• _Supplied data_
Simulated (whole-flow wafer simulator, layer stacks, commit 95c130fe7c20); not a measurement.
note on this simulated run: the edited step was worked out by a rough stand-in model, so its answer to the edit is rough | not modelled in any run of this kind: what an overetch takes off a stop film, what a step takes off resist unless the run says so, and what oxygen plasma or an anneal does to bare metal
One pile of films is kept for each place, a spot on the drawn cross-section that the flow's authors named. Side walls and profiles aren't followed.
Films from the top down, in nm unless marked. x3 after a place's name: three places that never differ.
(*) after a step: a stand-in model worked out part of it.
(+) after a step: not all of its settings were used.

• _Assigned task_
For every entry in the records above, write an exact copy.

• _Your solution_
Simulated (whole-flow wafer simulator, layer stacks, commit 95c130fe7c20); not a measurement.
note on this simulated run: the edited step was worked out by a rough stand-in model, so its answer to the edit is rough | not modelled in any run of this kind: what an overetch takes off a stop film, what a step takes off resist unless the run says so, and what oxygen plasma or an anneal does to bare metal
One pile of films is kept for each place, a spot on the drawn cross-section that the flow's authors named. Side walls and profiles aren't followed.
Films from the top down, in nm unless marked. x3 after a place's name: three places that never differ.
(*) after a step: a stand-in model worked out part of it.
(+) after a step: not all of its settings were used.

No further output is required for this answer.